**Work item**
Would you quote the material below from its first line through the line containing "A pile is written", exactly and with both ends included?

╭─ Record set

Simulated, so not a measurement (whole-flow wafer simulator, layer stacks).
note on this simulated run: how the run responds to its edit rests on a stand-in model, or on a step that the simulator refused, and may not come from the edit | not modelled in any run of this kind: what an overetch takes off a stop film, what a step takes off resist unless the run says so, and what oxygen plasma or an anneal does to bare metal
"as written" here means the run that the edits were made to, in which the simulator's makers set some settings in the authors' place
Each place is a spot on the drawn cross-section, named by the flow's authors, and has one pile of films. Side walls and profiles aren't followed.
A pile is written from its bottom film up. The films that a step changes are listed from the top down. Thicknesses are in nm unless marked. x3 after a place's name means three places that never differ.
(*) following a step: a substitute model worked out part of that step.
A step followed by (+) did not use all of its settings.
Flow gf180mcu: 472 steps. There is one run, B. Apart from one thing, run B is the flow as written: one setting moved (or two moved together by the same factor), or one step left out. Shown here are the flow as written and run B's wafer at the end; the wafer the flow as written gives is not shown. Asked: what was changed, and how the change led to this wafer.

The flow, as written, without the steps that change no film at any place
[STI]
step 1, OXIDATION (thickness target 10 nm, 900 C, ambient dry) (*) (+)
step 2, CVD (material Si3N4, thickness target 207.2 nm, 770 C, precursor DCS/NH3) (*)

╰─

**Task output**
Simulated, so not a measurement (whole-flow wafer simulator, layer stacks).
note on this simulated run: how the run responds to its edit rests on a stand-in model, or on a step that the simulator refused, and may not come from the edit | not modelled in any run of this kind: what an overetch takes off a stop film, what a step takes off resist unless the run says so, and what oxygen plasma or an anneal does to bare metal
"as written" here means the run that the edits were made to, in which the simulator's makers set some settings in the authors' place
Each place is a spot on the drawn cross-section, named by the flow's authors, and has one pile of films. Side walls and profiles aren't followed.
A pile is written from its bottom film up. The films that a step changes are listed from the top down. Thicknesses are in nm unless marked. x3 after a place's name means three places that never differ.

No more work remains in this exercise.